§ Brief:
Give all the records again, with no alterations.

[Given data Boundary: Start]

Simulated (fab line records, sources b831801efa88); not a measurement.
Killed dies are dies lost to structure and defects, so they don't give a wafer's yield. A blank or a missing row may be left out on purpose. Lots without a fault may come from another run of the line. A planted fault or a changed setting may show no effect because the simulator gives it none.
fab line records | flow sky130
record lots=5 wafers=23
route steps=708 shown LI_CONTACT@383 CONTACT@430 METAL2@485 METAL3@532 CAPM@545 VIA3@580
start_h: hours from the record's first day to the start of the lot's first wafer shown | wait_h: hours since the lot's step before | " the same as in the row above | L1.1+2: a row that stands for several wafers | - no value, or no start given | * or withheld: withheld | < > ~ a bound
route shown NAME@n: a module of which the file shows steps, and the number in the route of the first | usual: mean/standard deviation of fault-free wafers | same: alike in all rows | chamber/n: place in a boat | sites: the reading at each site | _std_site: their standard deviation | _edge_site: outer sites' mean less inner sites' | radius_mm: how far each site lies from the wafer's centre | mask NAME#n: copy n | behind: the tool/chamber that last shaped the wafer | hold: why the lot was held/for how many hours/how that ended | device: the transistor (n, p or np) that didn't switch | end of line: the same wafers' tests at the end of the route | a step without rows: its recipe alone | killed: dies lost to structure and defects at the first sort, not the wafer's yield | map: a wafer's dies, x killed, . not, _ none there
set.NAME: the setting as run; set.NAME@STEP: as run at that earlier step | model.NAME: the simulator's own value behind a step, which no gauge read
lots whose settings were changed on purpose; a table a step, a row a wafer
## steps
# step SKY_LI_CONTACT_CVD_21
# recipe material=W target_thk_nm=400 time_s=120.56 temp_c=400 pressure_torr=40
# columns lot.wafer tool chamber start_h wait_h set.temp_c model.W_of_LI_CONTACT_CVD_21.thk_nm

[Given data Boundary: End]

§ Task output:
Simulated (fab line records, sources b831801efa88); not a measurement.
Killed dies are dies lost to structure and defects, so they don't give a wafer's yield. A blank or a missing row may be left out on purpose. Lots without a fault may come from another run of the line. A planted fault or a changed setting may show no effect because the simulator gives it none.
fab line records | flow sky130
record lots=5 wafers=23
route steps=708 shown LI_CONTACT@383 CONTACT@430 METAL2@485 METAL3@532 CAPM@545 VIA3@580
start_h: hours from the record's first day to the start of the lot's first wafer shown | wait_h: hours since the lot's step before | " the same as in the row above | L1.1+2: a row that stands for several wafers | - no value, or no start given | * or withheld: withheld | < > ~ a bound
route shown NAME@n: a module of which the file shows steps, and the number in the route of the first | usual: mean/standard deviation of fault-free wafers | same: alike in all rows | chamber/n: place in a boat | sites: the reading at each site | _std_site: their standard deviation | _edge_site: outer sites' mean less inner sites' | radius_mm: how far each site lies from the wafer's centre | mask NAME#n: copy n | behind: the tool/chamber that last shaped the wafer | hold: why the lot was held/for how many hours/how that ended | device: the transistor (n, p or np) that didn't switch | end of line: the same wafers' tests at the end of the route | a step without rows: its recipe alone | killed: dies lost to structure and defects at the first sort, not the wafer's yield | map: a wafer's dies, x killed, . not, _ none there
set.NAME: the setting as run; set.NAME@STEP: as run at that earlier step | model.NAME: the simulator's own value behind a step, which no gauge read
lots whose settings were changed on purpose; a table a step, a row a wafer
## steps
# step SKY_LI_CONTACT_CVD_21
# recipe material=W target_thk_nm=400 time_s=120.56 temp_c=400 pressure_torr=40
# columns lot.wafer tool chamber start_h wait_h set.temp_c model.W_of_LI_CONTACT_CVD_21.thk_nm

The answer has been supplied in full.